---- Source information

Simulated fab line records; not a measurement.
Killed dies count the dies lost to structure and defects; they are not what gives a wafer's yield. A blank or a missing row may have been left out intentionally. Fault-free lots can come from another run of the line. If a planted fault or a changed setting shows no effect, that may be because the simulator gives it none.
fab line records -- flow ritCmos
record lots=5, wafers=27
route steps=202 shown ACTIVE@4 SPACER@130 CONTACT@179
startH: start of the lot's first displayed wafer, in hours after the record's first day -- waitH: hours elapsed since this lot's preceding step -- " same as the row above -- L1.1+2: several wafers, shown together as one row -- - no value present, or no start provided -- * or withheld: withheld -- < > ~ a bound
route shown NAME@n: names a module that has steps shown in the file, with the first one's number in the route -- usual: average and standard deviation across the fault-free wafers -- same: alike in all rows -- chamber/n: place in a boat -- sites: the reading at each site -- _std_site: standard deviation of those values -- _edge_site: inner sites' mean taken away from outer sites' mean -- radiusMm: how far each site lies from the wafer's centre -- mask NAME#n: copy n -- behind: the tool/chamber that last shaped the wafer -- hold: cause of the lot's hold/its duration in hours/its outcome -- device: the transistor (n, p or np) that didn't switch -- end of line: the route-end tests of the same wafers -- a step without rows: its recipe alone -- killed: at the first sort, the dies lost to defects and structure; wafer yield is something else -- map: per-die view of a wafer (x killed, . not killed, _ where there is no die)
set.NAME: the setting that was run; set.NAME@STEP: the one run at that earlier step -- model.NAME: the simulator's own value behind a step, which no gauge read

--------

### [Work item]
Retype the whole listing above exactly.

### [Exercise output]
Simulated fab line records; not a measurement.
Killed dies count the dies lost to structure and defects; they are not what gives a wafer's yield. A blank or a missing row may have been left out intentionally. Fault-free lots can come from another run of the line. If a planted fault or a changed setting shows no effect, that may be because the simulator gives it none.
fab line records -- flow ritCmos
record lots=5, wafers=27
route steps=202 shown ACTIVE@4 SPACER@130 CONTACT@179
startH: start of the lot's first displayed wafer, in hours after the record's first day -- waitH: hours elapsed since this lot's preceding step -- " same as the row above -- L1.1+2: several wafers, shown together as one row -- - no value present, or no start provided -- * or withheld: withheld -- < > ~ a bound
route shown NAME@n: names a module that has steps shown in the file, with the first one's number in the route -- usual: average and standard deviation across the fault-free wafers -- same: alike in all rows -- chamber/n: place in a boat -- sites: the reading at each site -- _std_site: standard deviation of those values -- _edge_site: inner sites' mean taken away from outer sites' mean -- radiusMm: how far each site lies from the wafer's centre -- mask NAME#n: copy n -- behind: the tool/chamber that last shaped the wafer -- hold: cause of the lot's hold/its duration in hours/its outcome -- device: the transistor (n, p or np) that didn't switch -- end of line: the route-end tests of the same wafers -- a step without rows: its recipe alone -- killed: at the first sort, the dies lost to defects and structure; wafer yield is something else -- map: per-die view of a wafer (x killed, . not killed, _ where there is no die)
set.NAME: the setting that was run; set.NAME@STEP: the one run at that earlier step -- model.NAME: the simulator's own value behind a step, which no gauge read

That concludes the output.